→ Work instruction: From the entries that follow, reproduce exactly and only the lines from the line with "LLLHHHHHHLLLLLHHHHHLLLLLHHHHHLLL" to the line with "HLLHHHHHHLLLLHHHHHHHLLHHHHHHHHLL", endpoints included.

→ Provided data:
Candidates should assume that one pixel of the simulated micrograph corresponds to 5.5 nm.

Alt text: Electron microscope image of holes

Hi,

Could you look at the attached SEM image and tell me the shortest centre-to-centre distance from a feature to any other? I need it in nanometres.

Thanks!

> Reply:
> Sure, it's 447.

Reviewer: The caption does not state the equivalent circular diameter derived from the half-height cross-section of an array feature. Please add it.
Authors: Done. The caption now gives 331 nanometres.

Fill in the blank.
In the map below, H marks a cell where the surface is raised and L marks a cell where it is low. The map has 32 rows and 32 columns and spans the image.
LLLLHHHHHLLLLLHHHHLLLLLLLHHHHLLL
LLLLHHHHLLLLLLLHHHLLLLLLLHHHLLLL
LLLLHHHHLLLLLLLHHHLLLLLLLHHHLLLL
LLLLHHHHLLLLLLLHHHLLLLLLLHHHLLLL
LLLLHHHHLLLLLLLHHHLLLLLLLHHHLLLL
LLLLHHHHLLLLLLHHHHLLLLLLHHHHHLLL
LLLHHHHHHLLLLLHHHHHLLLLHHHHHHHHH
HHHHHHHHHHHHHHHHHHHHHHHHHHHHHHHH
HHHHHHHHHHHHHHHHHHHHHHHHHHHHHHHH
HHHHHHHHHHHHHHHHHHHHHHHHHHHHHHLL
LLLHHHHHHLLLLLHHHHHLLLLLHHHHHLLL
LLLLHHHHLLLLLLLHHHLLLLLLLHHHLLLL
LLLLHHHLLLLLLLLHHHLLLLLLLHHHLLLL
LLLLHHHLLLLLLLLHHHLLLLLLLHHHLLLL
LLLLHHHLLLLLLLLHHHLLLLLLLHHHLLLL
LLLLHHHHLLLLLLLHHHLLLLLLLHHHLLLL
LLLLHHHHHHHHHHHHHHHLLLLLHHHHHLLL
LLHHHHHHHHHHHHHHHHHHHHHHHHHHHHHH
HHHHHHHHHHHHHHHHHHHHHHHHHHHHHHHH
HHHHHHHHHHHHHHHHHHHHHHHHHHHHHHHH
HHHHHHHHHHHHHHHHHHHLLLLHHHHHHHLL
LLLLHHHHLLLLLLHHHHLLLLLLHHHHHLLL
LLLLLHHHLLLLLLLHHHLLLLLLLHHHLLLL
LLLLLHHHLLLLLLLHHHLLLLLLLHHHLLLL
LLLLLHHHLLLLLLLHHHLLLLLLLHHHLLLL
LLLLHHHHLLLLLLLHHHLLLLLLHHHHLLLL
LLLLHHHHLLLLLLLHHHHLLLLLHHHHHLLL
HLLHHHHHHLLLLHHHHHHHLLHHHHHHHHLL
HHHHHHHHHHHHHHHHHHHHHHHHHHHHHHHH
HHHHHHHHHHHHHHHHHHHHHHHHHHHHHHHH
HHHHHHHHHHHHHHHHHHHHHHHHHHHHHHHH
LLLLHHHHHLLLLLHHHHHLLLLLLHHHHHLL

→ Task response:
LLLHHHHHHLLLLLHHHHHLLLLLHHHHHLLL
LLLLHHHHLLLLLLLHHHLLLLLLLHHHLLLL
LLLLHHHLLLLLLLLHHHLLLLLLLHHHLLLL
LLLLHHHLLLLLLLLHHHLLLLLLLHHHLLLL
LLLLHHHLLLLLLLLHHHLLLLLLLHHHLLLL
LLLLHHHHLLLLLLLHHHLLLLLLLHHHLLLL
LLLLHHHHHHHHHHHHHHHLLLLLHHHHHLLL
LLHHHHHHHHHHHHHHHHHHHHHHHHHHHHHH
HHHHHHHHHHHHHHHHHHHHHHHHHHHHHHHH
HHHHHHHHHHHHHHHHHHHHHHHHHHHHHHHH
HHHHHHHHHHHHHHHHHHHLLLLHHHHHHHLL
LLLLHHHHLLLLLLHHHHLLLLLLHHHHHLLL
LLLLLHHHLLLLLLLHHHLLLLLLLHHHLLLL
LLLLLHHHLLLLLLLHHHLLLLLLLHHHLLLL
LLLLLHHHLLLLLLLHHHLLLLLLLHHHLLLL
LLLLHHHHLLLLLLLHHHLLLLLLHHHHLLLL
LLLLHHHHLLLLLLLHHHHLLLLLHHHHHLLL
HLLHHHHHHLLLLHHHHHHHLLHHHHHHHHLL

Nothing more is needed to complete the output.